= = =

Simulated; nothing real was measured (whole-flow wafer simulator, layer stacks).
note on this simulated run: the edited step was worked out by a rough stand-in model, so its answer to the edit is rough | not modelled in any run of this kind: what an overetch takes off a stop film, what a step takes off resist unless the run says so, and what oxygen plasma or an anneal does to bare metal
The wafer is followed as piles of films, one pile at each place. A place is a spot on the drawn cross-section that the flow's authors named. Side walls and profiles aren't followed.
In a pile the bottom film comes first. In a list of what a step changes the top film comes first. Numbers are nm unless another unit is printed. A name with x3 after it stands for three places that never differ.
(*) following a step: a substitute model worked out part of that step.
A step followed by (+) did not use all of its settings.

= = =

_ASSIGNED TASK:_ What is wanted is an exact copy of the data.

_EXERCISE SOLUTION:_
Simulated; nothing real was measured (whole-flow wafer simulator, layer stacks).
note on this simulated run: the edited step was worked out by a rough stand-in model, so its answer to the edit is rough | not modelled in any run of this kind: what an overetch takes off a stop film, what a step takes off resist unless the run says so, and what oxygen plasma or an anneal does to bare metal
The wafer is followed as piles of films, one pile at each place. A place is a spot on the drawn cross-section that the flow's authors named. Side walls and profiles aren't followed.
In a pile the bottom film comes first. In a list of what a step changes the top film comes first. Numbers are nm unless another unit is printed. A name with x3 after it stands for three places that never differ.
(*) following a step: a substitute model worked out part of that step.
A step followed by (+) did not use all of its settings.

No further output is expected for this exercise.